Requirement: Every line from the beginning of the data through the line containing "route steps=602 shown" should be reproduced exactly, and no further lines should be output.

Excerpted records:
_____

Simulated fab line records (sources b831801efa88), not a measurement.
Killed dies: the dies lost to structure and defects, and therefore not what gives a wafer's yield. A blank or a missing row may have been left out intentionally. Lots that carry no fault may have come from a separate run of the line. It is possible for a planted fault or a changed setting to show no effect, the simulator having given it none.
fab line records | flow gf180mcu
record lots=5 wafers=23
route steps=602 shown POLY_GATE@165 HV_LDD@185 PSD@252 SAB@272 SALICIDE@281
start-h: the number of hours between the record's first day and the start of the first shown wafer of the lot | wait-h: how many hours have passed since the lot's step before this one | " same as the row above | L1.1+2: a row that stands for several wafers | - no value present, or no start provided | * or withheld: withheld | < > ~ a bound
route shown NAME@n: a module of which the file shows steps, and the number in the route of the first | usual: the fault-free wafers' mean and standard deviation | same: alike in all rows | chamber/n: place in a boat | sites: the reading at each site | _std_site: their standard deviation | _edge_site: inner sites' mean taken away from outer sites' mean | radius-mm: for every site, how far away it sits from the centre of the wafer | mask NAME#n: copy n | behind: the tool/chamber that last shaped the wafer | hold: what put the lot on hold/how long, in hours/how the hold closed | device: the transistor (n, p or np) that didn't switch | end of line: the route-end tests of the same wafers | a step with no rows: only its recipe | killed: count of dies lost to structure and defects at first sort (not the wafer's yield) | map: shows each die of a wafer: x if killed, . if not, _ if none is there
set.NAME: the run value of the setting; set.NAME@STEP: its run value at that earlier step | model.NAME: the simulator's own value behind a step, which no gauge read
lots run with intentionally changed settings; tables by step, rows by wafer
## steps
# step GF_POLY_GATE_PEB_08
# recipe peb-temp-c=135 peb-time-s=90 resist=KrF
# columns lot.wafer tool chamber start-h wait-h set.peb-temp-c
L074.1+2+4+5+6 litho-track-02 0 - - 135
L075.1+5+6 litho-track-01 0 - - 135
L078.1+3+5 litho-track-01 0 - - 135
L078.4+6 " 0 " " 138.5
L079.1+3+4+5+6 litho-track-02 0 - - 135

_____

Task result:
Simulated fab line records (sources b831801efa88), not a measurement.
Killed dies: the dies lost to structure and defects, and therefore not what gives a wafer's yield. A blank or a missing row may have been left out intentionally. Lots that carry no fault may have come from a separate run of the line. It is possible for a planted fault or a changed setting to show no effect, the simulator having given it none.
fab line records | flow gf180mcu
record lots=5 wafers=23
route steps=602 shown POLY_GATE@165 HV_LDD@185 PSD@252 SAB@272 SALICIDE@281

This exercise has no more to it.